Exercise =>
Copy every record exactly as it appears in the data below.

Stored data =>
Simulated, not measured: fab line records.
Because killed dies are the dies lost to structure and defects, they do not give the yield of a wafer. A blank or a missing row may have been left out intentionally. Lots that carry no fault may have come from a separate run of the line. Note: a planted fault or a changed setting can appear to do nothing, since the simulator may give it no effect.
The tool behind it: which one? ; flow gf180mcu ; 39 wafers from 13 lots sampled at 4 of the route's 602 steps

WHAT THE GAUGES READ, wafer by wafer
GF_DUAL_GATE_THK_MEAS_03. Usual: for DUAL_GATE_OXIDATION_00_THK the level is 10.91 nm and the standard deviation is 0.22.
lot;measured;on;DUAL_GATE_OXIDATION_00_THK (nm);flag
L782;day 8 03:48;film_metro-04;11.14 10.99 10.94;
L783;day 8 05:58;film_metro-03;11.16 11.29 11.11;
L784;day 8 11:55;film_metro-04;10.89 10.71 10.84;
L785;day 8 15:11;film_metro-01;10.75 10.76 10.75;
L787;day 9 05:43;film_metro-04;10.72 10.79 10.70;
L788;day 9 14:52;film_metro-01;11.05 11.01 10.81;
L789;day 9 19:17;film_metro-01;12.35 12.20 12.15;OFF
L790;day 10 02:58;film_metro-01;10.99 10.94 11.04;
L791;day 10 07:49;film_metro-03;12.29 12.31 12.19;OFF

Problem solution =>
Simulated, not measured: fab line records.
Because killed dies are the dies lost to structure and defects, they do not give the yield of a wafer. A blank or a missing row may have been left out intentionally. Lots that carry no fault may have come from a separate run of the line. Note: a planted fault or a changed setting can appear to do nothing, since the simulator may give it no effect.
The tool behind it: which one? ; flow gf180mcu ; 39 wafers from 13 lots sampled at 4 of the route's 602 steps

WHAT THE GAUGES READ, wafer by wafer
GF_DUAL_GATE_THK_MEAS_03. Usual: for DUAL_GATE_OXIDATION_00_THK the level is 10.91 nm and the standard deviation is 0.22.
lot;measured;on;DUAL_GATE_OXIDATION_00_THK (nm);flag
L782;day 8 03:48;film_metro-04;11.14 10.99 10.94;
L783;day 8 05:58;film_metro-03;11.16 11.29 11.11;
L784;day 8 11:55;film_metro-04;10.89 10.71 10.84;
L785;day 8 15:11;film_metro-01;10.75 10.76 10.75;
L787;day 9 05:43;film_metro-04;10.72 10.79 10.70;
L788;day 9 14:52;film_metro-01;11.05 11.01 10.81;
L789;day 9 19:17;film_metro-01;12.35 12.20 12.15;OFF
L790;day 10 02:58;film_metro-01;10.99 10.94 11.04;
L791;day 10 07:49;film_metro-03;12.29 12.31 12.19;OFF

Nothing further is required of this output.